*** Provided data Section Begins ***

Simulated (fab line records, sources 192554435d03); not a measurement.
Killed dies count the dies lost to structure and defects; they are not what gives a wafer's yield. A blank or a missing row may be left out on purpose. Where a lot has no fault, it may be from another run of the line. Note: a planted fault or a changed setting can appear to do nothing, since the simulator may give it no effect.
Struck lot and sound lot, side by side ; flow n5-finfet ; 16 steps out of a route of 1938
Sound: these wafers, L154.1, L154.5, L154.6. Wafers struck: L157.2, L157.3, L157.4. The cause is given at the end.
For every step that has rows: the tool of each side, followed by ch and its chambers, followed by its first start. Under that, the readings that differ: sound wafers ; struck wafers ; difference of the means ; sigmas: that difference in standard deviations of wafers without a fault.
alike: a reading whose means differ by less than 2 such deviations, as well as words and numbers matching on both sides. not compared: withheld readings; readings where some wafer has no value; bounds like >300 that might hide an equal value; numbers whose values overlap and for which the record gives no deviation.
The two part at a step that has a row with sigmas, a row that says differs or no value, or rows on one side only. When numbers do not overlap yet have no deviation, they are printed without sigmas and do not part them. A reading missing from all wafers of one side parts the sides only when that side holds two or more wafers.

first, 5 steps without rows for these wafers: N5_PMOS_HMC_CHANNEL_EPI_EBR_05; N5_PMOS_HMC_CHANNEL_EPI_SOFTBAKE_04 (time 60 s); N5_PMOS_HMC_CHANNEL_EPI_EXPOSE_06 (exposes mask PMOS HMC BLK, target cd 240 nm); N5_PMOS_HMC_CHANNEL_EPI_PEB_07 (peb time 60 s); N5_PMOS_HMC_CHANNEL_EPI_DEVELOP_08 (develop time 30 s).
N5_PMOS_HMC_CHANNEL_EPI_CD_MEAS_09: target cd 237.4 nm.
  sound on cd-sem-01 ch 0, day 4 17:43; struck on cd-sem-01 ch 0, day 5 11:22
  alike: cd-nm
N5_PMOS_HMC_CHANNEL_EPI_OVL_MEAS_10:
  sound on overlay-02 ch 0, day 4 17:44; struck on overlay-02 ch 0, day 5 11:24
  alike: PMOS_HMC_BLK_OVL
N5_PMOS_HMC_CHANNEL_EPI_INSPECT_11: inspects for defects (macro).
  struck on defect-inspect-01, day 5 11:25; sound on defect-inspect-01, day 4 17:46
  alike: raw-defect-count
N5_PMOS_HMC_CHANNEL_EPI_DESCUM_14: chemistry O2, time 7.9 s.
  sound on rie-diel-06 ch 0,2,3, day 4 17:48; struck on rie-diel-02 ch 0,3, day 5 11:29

*** Provided data Section Ends ***

Work request
Each line from the top of the entries above through the line containing "Killed dies count" must be transcribed exactly, and no other line may appear.

Written answer
Simulated (fab line records, sources 192554435d03); not a measurement.
Killed dies count the dies lost to structure and defects; they are not what gives a wafer's yield. A blank or a missing row may be left out on purpose. Where a lot has no fault, it may be from another run of the line. Note: a planted fault or a changed setting can appear to do nothing, since the simulator may give it no effect.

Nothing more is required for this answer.